When you repeat the listing, keep every character as it is.

####################

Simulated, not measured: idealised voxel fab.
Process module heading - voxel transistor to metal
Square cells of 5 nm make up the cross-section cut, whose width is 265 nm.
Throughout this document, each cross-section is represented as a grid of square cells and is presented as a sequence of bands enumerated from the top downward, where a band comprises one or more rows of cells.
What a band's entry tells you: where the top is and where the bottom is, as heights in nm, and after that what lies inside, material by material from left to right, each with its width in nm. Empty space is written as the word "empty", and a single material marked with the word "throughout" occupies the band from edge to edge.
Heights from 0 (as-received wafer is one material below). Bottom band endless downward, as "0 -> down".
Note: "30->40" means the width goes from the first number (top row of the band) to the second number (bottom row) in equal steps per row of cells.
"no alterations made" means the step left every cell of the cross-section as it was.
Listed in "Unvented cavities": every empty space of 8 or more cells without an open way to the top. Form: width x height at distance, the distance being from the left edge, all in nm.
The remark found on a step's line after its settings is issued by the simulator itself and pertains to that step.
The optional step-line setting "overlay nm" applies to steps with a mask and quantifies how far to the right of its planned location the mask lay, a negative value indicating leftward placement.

####################

Result:
Simulated, not measured: idealised voxel fab.
Process module heading - voxel transistor to metal
Square cells of 5 nm make up the cross-section cut, whose width is 265 nm.
Throughout this document, each cross-section is represented as a grid of square cells and is presented as a sequence of bands enumerated from the top downward, where a band comprises one or more rows of cells.
What a band's entry tells you: where the top is and where the bottom is, as heights in nm, and after that what lies inside, material by material from left to right, each with its width in nm. Empty space is written as the word "empty", and a single material marked with the word "throughout" occupies the band from edge to edge.
Heights from 0 (as-received wafer is one material below). Bottom band endless downward, as "0 -> down".
Note: "30->40" means the width goes from the first number (top row of the band) to the second number (bottom row) in equal steps per row of cells.
"no alterations made" means the step left every cell of the cross-section as it was.
Listed in "Unvented cavities": every empty space of 8 or more cells without an open way to the top. Form: width x height at distance, the distance being from the left edge, all in nm.
The remark found on a step's line after its settings is issued by the simulator itself and pertains to that step.
The optional step-line setting "overlay nm" applies to steps with a mask and quantifies how far to the right of its planned location the mask lay, a negative value indicating leftward placement.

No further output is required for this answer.